[Work order] Would you return, word for word, the lines of the data below from the line with "One fault seen" through the line with "The tool's own", and no others?

[Supplied records]
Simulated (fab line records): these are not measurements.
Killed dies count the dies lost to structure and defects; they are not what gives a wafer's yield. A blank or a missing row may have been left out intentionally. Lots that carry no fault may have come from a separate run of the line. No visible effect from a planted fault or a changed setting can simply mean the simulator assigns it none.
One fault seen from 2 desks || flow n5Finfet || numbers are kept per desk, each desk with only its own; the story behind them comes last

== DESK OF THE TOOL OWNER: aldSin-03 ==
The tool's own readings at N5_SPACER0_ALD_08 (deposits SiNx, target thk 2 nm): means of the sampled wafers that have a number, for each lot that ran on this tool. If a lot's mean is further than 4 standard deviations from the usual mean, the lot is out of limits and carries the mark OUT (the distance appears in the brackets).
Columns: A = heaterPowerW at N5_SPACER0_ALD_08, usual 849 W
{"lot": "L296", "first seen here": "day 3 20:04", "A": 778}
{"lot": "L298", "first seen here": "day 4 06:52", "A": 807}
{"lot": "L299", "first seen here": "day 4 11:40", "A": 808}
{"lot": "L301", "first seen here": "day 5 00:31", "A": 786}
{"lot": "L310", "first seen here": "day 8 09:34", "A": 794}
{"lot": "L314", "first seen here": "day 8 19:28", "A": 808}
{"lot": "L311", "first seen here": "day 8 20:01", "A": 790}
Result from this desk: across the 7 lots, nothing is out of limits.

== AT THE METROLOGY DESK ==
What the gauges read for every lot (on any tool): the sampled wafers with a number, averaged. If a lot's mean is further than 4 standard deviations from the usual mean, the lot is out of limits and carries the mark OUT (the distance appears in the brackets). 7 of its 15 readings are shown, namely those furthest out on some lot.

[Exercise solution]
One fault seen from 2 desks || flow n5Finfet || numbers are kept per desk, each desk with only its own; the story behind them comes last

== DESK OF THE TOOL OWNER: aldSin-03 ==
The tool's own readings at N5_SPACER0_ALD_08 (deposits SiNx, target thk 2 nm): means of the sampled wafers that have a number, for each lot that ran on this tool. If a lot's mean is further than 4 standard deviations from the usual mean, the lot is out of limits and carries the mark OUT (the distance appears in the brackets).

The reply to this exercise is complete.